Data provided —
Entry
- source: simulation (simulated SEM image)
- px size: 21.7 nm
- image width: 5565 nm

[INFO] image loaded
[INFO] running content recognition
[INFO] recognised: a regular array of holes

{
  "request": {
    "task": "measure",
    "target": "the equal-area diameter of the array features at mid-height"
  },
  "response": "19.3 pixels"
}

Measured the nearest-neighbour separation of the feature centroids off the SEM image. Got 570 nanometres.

Requirement — Write out the records again, exactly as given.

Written reply —
Entry
- source: simulation (simulated SEM image)
- px size: 21.7 nm
- image width: 5565 nm

[INFO] image loaded
[INFO] running content recognition
[INFO] recognised: a regular array of holes

{
  "request": {
    "task": "measure",
    "target": "the equal-area diameter of the array features at mid-height"
  },
  "response": "19.3 pixels"
}

Measured the nearest-neighbour separation of the feature centroids off the SEM image. Got 570 nanometres.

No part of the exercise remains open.